Work instruction - Every line of the data is to be transcribed without error.

Study material -
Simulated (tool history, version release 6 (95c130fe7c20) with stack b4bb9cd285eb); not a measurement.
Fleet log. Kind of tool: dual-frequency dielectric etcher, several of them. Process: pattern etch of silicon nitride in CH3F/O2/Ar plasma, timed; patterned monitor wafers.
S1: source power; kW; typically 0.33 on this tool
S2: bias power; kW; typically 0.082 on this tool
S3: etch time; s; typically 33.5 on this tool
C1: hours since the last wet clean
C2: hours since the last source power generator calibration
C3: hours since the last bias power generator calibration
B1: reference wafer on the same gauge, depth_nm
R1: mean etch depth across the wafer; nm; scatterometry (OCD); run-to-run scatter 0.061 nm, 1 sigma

Task answer -
Simulated (tool history, version release 6 (95c130fe7c20) with stack b4bb9cd285eb); not a measurement.
Fleet log. Kind of tool: dual-frequency dielectric etcher, several of them. Process: pattern etch of silicon nitride in CH3F/O2/Ar plasma, timed; patterned monitor wafers.
S1: source power; kW; typically 0.33 on this tool
S2: bias power; kW; typically 0.082 on this tool
S3: etch time; s; typically 33.5 on this tool
C1: hours since the last wet clean
C2: hours since the last source power generator calibration
C3: hours since the last bias power generator calibration
B1: reference wafer on the same gauge, depth_nm
R1: mean etch depth across the wafer; nm; scatterometry (OCD); run-to-run scatter 0.061 nm, 1 sigma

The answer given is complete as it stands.